RECORD EXTRACTS –
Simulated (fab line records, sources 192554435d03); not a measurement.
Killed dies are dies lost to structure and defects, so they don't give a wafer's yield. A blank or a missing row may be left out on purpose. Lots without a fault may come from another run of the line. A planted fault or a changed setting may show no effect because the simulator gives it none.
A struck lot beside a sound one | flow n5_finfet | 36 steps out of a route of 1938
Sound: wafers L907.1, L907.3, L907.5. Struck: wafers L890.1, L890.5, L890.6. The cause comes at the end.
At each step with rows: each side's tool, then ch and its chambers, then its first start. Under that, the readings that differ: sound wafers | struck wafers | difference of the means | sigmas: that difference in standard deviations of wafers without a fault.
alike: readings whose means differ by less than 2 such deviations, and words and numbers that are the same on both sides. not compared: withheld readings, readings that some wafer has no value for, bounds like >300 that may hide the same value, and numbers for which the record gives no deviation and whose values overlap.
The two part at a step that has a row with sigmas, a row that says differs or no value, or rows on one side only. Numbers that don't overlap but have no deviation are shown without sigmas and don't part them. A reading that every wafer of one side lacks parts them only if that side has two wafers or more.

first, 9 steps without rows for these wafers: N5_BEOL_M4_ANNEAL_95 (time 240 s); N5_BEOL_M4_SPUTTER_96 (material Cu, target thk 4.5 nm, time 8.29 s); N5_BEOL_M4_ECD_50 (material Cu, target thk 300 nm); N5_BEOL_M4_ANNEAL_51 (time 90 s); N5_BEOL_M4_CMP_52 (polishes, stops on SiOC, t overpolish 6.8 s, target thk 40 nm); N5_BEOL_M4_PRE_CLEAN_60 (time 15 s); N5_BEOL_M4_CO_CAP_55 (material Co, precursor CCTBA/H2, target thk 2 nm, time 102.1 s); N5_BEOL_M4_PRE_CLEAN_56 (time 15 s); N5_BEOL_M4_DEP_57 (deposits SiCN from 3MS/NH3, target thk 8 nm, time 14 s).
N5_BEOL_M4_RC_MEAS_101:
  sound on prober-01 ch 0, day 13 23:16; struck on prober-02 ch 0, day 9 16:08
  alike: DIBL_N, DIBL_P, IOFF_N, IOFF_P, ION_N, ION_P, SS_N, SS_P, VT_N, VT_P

WORK ITEM –
From the material above, set down exactly the lines between the line holding "At each step" and the line holding "sound on prober-01", inclusive. Include nothing else.

EXERCISE OUTPUT –
At each step with rows: each side's tool, then ch and its chambers, then its first start. Under that, the readings that differ: sound wafers | struck wafers | difference of the means | sigmas: that difference in standard deviations of wafers without a fault.
alike: readings whose means differ by less than 2 such deviations, and words and numbers that are the same on both sides. not compared: withheld readings, readings that some wafer has no value for, bounds like >300 that may hide the same value, and numbers for which the record gives no deviation and whose values overlap.
The two part at a step that has a row with sigmas, a row that says differs or no value, or rows on one side only. Numbers that don't overlap but have no deviation are shown without sigmas and don't part them. A reading that every wafer of one side lacks parts them only if that side has two wafers or more.

first, 9 steps without rows for these wafers: N5_BEOL_M4_ANNEAL_95 (time 240 s); N5_BEOL_M4_SPUTTER_96 (material Cu, target thk 4.5 nm, time 8.29 s); N5_BEOL_M4_ECD_50 (material Cu, target thk 300 nm); N5_BEOL_M4_ANNEAL_51 (time 90 s); N5_BEOL_M4_CMP_52 (polishes, stops on SiOC, t overpolish 6.8 s, target thk 40 nm); N5_BEOL_M4_PRE_CLEAN_60 (time 15 s); N5_BEOL_M4_CO_CAP_55 (material Co, precursor CCTBA/H2, target thk 2 nm, time 102.1 s); N5_BEOL_M4_PRE_CLEAN_56 (time 15 s); N5_BEOL_M4_DEP_57 (deposits SiCN from 3MS/NH3, target thk 8 nm, time 14 s).
N5_BEOL_M4_RC_MEAS_101:
  sound on prober-01 ch 0, day 13 23:16; struck on prober-02 ch 0, day 9 16:08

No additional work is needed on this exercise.